'''

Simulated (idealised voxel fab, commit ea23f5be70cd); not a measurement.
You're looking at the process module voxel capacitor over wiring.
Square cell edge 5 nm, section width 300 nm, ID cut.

'''

- _Work order_: Each record must be output exactly, with none omitted.

- _Task answer_:
Simulated (idealised voxel fab, commit ea23f5be70cd); not a measurement.
You're looking at the process module voxel capacitor over wiring.
Square cell edge 5 nm, section width 300 nm, ID cut.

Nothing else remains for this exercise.